• Exercise: Lines from the start of the data through the line containing "The tool's runs may not all be listed." must be given again exactly. Leave the others out.

• Provided material:
# # # #

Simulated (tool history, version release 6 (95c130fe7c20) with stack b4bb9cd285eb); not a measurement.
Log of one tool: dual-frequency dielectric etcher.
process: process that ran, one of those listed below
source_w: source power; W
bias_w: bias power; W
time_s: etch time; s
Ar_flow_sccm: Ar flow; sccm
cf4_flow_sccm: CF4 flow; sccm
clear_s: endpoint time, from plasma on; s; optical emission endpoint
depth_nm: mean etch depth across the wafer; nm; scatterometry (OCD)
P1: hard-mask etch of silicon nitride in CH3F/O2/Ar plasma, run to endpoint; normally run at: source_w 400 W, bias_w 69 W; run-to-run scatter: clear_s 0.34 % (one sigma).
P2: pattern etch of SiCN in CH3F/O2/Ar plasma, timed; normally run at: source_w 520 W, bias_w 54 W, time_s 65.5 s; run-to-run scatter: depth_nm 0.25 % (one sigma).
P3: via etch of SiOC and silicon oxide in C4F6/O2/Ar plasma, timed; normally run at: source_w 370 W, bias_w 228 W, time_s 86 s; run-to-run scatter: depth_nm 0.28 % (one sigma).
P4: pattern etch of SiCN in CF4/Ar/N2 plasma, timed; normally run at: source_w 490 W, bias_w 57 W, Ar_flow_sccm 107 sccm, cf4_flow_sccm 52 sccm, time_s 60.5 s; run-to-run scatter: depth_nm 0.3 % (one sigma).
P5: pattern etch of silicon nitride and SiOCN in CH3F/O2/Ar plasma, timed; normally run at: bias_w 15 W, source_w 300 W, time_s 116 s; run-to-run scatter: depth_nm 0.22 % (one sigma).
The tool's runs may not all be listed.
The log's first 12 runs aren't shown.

# # # #

• Answer space:
Simulated (tool history, version release 6 (95c130fe7c20) with stack b4bb9cd285eb); not a measurement.
Log of one tool: dual-frequency dielectric etcher.
process: process that ran, one of those listed below
source_w: source power; W
bias_w: bias power; W
time_s: etch time; s
Ar_flow_sccm: Ar flow; sccm
cf4_flow_sccm: CF4 flow; sccm
clear_s: endpoint time, from plasma on; s; optical emission endpoint
depth_nm: mean etch depth across the wafer; nm; scatterometry (OCD)
P1: hard-mask etch of silicon nitride in CH3F/O2/Ar plasma, run to endpoint; normally run at: source_w 400 W, bias_w 69 W; run-to-run scatter: clear_s 0.34 % (one sigma).
P2: pattern etch of SiCN in CH3F/O2/Ar plasma, timed; normally run at: source_w 520 W, bias_w 54 W, time_s 65.5 s; run-to-run scatter: depth_nm 0.25 % (one sigma).
P3: via etch of SiOC and silicon oxide in C4F6/O2/Ar plasma, timed; normally run at: source_w 370 W, bias_w 228 W, time_s 86 s; run-to-run scatter: depth_nm 0.28 % (one sigma).
P4: pattern etch of SiCN in CF4/Ar/N2 plasma, timed; normally run at: source_w 490 W, bias_w 57 W, Ar_flow_sccm 107 sccm, cf4_flow_sccm 52 sccm, time_s 60.5 s; run-to-run scatter: depth_nm 0.3 % (one sigma).
P5: pattern etch of silicon nitride and SiOCN in CH3F/O2/Ar plasma, timed; normally run at: bias_w 15 W, source_w 300 W, time_s 116 s; run-to-run scatter: depth_nm 0.22 % (one sigma).
The tool's runs may not all be listed.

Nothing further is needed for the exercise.